Exact copies of all the entries are needed.

==== Provided data ====

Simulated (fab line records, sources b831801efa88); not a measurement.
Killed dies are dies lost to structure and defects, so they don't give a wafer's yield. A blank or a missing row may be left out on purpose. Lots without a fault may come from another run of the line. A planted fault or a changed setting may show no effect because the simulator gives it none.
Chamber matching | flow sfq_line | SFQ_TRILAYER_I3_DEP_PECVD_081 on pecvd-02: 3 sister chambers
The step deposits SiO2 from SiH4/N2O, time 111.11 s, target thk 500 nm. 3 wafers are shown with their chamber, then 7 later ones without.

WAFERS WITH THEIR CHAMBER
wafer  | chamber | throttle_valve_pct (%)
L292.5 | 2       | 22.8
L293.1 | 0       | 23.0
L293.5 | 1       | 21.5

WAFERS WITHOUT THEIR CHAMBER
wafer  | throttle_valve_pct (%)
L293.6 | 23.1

====

(Answer space):
Simulated (fab line records, sources b831801efa88); not a measurement.
Killed dies are dies lost to structure and defects, so they don't give a wafer's yield. A blank or a missing row may be left out on purpose. Lots without a fault may come from another run of the line. A planted fault or a changed setting may show no effect because the simulator gives it none.
Chamber matching | flow sfq_line | SFQ_TRILAYER_I3_DEP_PECVD_081 on pecvd-02: 3 sister chambers
The step deposits SiO2 from SiH4/N2O, time 111.11 s, target thk 500 nm. 3 wafers are shown with their chamber, then 7 later ones without.

WAFERS WITH THEIR CHAMBER
wafer  | chamber | throttle_valve_pct (%)
L292.5 | 2       | 22.8
L293.1 | 0       | 23.0
L293.5 | 1       | 21.5

WAFERS WITHOUT THEIR CHAMBER
wafer  | throttle_valve_pct (%)
L293.6 | 23.1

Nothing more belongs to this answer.